● ASSIGNED TASK
Write each line out a second time, exactly as shown below.

╔══

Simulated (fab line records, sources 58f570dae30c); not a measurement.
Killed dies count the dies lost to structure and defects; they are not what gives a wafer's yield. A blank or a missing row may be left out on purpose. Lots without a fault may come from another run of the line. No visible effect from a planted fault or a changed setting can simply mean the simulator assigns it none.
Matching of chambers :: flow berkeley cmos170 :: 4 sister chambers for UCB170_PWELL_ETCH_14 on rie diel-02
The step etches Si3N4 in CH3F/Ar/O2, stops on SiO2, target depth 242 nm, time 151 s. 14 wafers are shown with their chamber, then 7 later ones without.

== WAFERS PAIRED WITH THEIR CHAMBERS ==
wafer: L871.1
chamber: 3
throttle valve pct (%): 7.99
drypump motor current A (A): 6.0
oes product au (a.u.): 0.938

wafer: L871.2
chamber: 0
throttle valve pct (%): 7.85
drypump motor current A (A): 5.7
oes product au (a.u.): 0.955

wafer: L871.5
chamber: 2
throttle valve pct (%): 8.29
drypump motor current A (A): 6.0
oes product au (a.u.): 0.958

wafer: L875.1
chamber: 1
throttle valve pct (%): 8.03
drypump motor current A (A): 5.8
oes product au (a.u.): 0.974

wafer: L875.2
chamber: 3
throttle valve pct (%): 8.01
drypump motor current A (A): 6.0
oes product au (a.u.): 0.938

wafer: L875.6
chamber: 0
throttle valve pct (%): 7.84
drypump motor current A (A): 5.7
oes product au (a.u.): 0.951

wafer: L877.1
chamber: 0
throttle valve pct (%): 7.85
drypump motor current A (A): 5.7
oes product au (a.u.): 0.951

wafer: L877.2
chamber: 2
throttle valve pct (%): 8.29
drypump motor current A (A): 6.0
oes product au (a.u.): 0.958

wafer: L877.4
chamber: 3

╚══

● TASK RESULT
Simulated (fab line records, sources 58f570dae30c); not a measurement.
Killed dies count the dies lost to structure and defects; they are not what gives a wafer's yield. A blank or a missing row may be left out on purpose. Lots without a fault may come from another run of the line. No visible effect from a planted fault or a changed setting can simply mean the simulator assigns it none.
Matching of chambers :: flow berkeley cmos170 :: 4 sister chambers for UCB170_PWELL_ETCH_14 on rie diel-02
The step etches Si3N4 in CH3F/Ar/O2, stops on SiO2, target depth 242 nm, time 151 s. 14 wafers are shown with their chamber, then 7 later ones without.

== WAFERS PAIRED WITH THEIR CHAMBERS ==
wafer: L871.1
chamber: 3
throttle valve pct (%): 7.99
drypump motor current A (A): 6.0
oes product au (a.u.): 0.938

wafer: L871.2
chamber: 0
throttle valve pct (%): 7.85
drypump motor current A (A): 5.7
oes product au (a.u.): 0.955

wafer: L871.5
chamber: 2
throttle valve pct (%): 8.29
drypump motor current A (A): 6.0
oes product au (a.u.): 0.958

wafer: L875.1
chamber: 1
throttle valve pct (%): 8.03
drypump motor current A (A): 5.8
oes product au (a.u.): 0.974

wafer: L875.2
chamber: 3
throttle valve pct (%): 8.01
drypump motor current A (A): 6.0
oes product au (a.u.): 0.938

wafer: L875.6
chamber: 0
throttle valve pct (%): 7.84
drypump motor current A (A): 5.7
oes product au (a.u.): 0.951

wafer: L877.1
chamber: 0
throttle valve pct (%): 7.85
drypump motor current A (A): 5.7
oes product au (a.u.): 0.951

wafer: L877.2
chamber: 2
throttle valve pct (%): 8.29
drypump motor current A (A): 6.0
oes product au (a.u.): 0.958

wafer: L877.4
chamber: 3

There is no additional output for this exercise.